______________________________

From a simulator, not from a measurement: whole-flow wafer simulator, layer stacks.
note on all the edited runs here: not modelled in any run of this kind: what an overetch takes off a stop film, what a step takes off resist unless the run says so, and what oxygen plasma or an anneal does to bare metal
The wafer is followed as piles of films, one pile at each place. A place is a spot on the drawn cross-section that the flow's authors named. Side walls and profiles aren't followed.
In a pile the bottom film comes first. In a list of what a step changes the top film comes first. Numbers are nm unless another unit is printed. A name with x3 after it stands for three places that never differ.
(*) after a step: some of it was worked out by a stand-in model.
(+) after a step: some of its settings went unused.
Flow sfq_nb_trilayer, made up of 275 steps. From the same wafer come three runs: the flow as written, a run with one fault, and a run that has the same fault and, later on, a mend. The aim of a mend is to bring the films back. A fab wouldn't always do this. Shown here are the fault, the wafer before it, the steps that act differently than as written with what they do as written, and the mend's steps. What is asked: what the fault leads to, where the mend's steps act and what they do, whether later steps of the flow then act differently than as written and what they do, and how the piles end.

______________________________

**Assignment**
Exact copies of all the lines above are required.

**Answer area**
From a simulator, not from a measurement: whole-flow wafer simulator, layer stacks.
note on all the edited runs here: not modelled in any run of this kind: what an overetch takes off a stop film, what a step takes off resist unless the run says so, and what oxygen plasma or an anneal does to bare metal
The wafer is followed as piles of films, one pile at each place. A place is a spot on the drawn cross-section that the flow's authors named. Side walls and profiles aren't followed.
In a pile the bottom film comes first. In a list of what a step changes the top film comes first. Numbers are nm unless another unit is printed. A name with x3 after it stands for three places that never differ.
(*) after a step: some of it was worked out by a stand-in model.
(+) after a step: some of its settings went unused.
Flow sfq_nb_trilayer, made up of 275 steps. From the same wafer come three runs: the flow as written, a run with one fault, and a run that has the same fault and, later on, a mend. The aim of a mend is to bring the films back. A fab wouldn't always do this. Shown here are the fault, the wafer before it, the steps that act differently than as written with what they do as written, and the mend's steps. What is asked: what the fault leads to, where the mend's steps act and what they do, whether later steps of the flow then act differently than as written and what they do, and how the piles end.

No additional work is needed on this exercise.